■ WORK REQUEST ■
The records are given next. Repeat each one exactly.

*** SUPPLIED INFORMATION Section Begins ***

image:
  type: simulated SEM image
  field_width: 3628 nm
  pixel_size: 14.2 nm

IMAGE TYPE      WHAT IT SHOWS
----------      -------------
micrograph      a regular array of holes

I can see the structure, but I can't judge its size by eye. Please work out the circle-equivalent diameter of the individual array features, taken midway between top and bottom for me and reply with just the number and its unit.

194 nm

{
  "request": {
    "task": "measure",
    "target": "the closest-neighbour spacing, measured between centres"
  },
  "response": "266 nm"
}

*** SUPPLIED INFORMATION Section Ends ***

■ REPLY ■
image:
  type: simulated SEM image
  field_width: 3628 nm
  pixel_size: 14.2 nm

IMAGE TYPE      WHAT IT SHOWS
----------      -------------
micrograph      a regular array of holes

I can see the structure, but I can't judge its size by eye. Please work out the circle-equivalent diameter of the individual array features, taken midway between top and bottom for me and reply with just the number and its unit.

194 nm

{
  "request": {
    "task": "measure",
    "target": "the closest-neighbour spacing, measured between centres"
  },
  "response": "266 nm"
}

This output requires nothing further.